* _EXTRACTED DATA_:
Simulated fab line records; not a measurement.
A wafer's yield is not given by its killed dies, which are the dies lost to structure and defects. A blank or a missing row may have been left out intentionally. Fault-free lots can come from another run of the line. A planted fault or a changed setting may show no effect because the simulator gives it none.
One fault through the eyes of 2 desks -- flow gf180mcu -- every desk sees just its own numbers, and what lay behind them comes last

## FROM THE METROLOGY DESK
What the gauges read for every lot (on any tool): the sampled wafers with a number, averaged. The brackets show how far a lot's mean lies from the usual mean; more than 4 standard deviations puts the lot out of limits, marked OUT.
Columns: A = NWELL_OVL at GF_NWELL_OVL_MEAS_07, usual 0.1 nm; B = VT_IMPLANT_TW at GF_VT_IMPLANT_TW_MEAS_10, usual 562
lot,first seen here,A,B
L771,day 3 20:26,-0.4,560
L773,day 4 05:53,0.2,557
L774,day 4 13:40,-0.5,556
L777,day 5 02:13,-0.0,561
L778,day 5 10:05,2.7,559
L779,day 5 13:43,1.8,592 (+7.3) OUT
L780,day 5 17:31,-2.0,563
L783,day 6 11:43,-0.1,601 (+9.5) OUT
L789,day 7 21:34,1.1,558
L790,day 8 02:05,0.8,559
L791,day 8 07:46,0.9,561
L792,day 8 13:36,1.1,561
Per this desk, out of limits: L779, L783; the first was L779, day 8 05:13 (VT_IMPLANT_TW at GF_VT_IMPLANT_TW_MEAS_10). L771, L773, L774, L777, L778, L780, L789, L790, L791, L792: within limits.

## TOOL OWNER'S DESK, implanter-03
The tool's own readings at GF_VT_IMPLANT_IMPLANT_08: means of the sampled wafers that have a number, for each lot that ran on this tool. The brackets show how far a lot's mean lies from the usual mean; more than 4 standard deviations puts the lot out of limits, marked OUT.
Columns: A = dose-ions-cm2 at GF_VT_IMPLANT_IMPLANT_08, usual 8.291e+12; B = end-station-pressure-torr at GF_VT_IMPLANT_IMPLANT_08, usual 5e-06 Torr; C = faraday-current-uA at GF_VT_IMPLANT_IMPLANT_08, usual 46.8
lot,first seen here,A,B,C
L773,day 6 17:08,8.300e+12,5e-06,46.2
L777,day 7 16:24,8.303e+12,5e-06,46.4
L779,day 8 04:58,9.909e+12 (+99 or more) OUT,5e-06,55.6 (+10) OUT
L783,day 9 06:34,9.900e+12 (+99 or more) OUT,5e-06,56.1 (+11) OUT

* _EXERCISE_: Only the lines from the first line of the records through the one containing "A wafer's yield" should be reproduced, exactly, with both of them included.

* _RESPONSE_:
Simulated fab line records; not a measurement.
A wafer's yield is not given by its killed dies, which are the dies lost to structure and defects. A blank or a missing row may have been left out intentionally. Fault-free lots can come from another run of the line. A planted fault or a changed setting may show no effect because the simulator gives it none.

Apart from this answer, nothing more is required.